BEGIN

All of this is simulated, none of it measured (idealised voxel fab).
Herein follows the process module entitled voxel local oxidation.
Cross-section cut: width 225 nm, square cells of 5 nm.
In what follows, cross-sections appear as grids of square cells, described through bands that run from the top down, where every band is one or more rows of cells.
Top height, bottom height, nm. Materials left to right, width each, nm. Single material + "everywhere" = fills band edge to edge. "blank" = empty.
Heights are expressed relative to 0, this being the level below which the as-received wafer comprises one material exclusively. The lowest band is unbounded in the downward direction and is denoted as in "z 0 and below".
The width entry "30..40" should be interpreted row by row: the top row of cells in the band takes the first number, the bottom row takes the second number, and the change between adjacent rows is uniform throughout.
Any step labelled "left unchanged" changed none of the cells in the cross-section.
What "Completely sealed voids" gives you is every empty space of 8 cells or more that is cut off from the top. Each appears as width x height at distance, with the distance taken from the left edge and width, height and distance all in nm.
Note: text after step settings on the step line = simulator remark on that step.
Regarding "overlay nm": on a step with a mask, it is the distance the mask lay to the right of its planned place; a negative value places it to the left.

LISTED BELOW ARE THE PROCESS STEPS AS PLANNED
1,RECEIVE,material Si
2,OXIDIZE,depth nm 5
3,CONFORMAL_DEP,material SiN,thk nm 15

END

* _ASSIGNED TASK_
Everything starting at the line containing "to the left." and ending at the line containing "2,OXIDIZE,depth nm 5" in the records above should be repeated exactly, and only that.

* _EXERCISE RESULT_
Regarding "overlay nm": on a step with a mask, it is the distance the mask lay to the right of its planned place; a negative value places it to the left.

LISTED BELOW ARE THE PROCESS STEPS AS PLANNED
1,RECEIVE,material Si
2,OXIDIZE,depth nm 5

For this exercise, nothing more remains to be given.